_Work request_
After locating "swing of the tip on the film (%): share" in the listing below, copy that line and each one after it exactly, ending with the line that has "What this tool".

_Data for review_
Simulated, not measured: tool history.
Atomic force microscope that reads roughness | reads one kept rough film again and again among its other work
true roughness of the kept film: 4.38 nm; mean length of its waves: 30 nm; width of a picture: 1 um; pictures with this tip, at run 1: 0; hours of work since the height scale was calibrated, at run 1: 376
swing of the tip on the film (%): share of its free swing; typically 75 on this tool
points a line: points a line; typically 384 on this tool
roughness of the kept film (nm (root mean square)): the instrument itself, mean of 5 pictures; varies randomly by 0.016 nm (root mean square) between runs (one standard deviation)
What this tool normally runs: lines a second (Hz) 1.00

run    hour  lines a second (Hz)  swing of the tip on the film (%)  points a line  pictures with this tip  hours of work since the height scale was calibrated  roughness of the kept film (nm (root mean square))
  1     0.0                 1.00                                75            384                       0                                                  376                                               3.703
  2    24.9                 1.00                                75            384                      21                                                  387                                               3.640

_Expected answer_
swing of the tip on the film (%): share of its free swing; typically 75 on this tool
points a line: points a line; typically 384 on this tool
roughness of the kept film (nm (root mean square)): the instrument itself, mean of 5 pictures; varies randomly by 0.016 nm (root mean square) between runs (one standard deviation)
What this tool normally runs: lines a second (Hz) 1.00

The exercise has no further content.